- RECORDED INFORMATION -
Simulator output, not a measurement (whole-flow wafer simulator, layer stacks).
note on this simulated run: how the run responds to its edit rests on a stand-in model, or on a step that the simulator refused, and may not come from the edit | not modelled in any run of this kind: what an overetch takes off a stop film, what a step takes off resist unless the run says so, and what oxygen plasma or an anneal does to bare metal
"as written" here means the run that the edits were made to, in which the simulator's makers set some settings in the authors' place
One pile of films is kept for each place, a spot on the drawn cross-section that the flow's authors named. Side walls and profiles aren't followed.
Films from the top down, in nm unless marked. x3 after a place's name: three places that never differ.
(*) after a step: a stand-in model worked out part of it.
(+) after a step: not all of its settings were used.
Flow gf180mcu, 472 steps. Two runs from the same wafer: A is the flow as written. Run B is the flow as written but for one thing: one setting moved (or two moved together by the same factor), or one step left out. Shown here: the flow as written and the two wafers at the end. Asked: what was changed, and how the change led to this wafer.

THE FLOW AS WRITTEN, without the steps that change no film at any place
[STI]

- ASSIGNMENT -
Your answer should repeat every entry exactly.

- ANSWER BOX -
Simulator output, not a measurement (whole-flow wafer simulator, layer stacks).
note on this simulated run: how the run responds to its edit rests on a stand-in model, or on a step that the simulator refused, and may not come from the edit | not modelled in any run of this kind: what an overetch takes off a stop film, what a step takes off resist unless the run says so, and what oxygen plasma or an anneal does to bare metal
"as written" here means the run that the edits were made to, in which the simulator's makers set some settings in the authors' place
One pile of films is kept for each place, a spot on the drawn cross-section that the flow's authors named. Side walls and profiles aren't followed.
Films from the top down, in nm unless marked. x3 after a place's name: three places that never differ.
(*) after a step: a stand-in model worked out part of it.
(+) after a step: not all of its settings were used.
Flow gf180mcu, 472 steps. Two runs from the same wafer: A is the flow as written. Run B is the flow as written but for one thing: one setting moved (or two moved together by the same factor), or one step left out. Shown here: the flow as written and the two wafers at the end. Asked: what was changed, and how the change led to this wafer.

THE FLOW AS WRITTEN, without the steps that change no film at any place
[STI]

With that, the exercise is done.